→ WORK REQUEST: In the listing below, start your output at the line with "L076.2 | litho-track-04, 0" and end it after the line with "L076.4 | litho-track-04, 0", copying every line exactly.

→ ENTRIES SUPPLIED:
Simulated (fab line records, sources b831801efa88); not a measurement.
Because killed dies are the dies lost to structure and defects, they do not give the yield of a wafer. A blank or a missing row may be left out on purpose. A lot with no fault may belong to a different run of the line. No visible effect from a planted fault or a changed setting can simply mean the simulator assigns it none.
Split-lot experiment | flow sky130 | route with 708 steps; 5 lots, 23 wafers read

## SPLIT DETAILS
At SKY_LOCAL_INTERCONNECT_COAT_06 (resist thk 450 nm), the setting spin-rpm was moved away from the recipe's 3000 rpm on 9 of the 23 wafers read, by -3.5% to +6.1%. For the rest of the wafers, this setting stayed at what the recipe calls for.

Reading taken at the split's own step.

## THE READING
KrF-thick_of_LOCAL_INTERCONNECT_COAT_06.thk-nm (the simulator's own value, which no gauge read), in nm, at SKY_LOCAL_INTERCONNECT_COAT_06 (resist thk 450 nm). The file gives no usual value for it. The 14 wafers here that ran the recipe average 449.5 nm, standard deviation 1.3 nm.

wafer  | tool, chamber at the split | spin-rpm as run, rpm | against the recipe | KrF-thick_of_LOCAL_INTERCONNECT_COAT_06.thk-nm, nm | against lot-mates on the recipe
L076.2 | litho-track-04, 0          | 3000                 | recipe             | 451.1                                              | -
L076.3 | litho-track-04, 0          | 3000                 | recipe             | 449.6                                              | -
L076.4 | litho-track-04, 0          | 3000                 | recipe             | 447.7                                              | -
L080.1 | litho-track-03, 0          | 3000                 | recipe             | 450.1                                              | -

→ RESPONSE AREA:
L076.2 | litho-track-04, 0          | 3000                 | recipe             | 451.1                                              | -
L076.3 | litho-track-04, 0          | 3000                 | recipe             | 449.6                                              | -
L076.4 | litho-track-04, 0          | 3000                 | recipe             | 447.7                                              | -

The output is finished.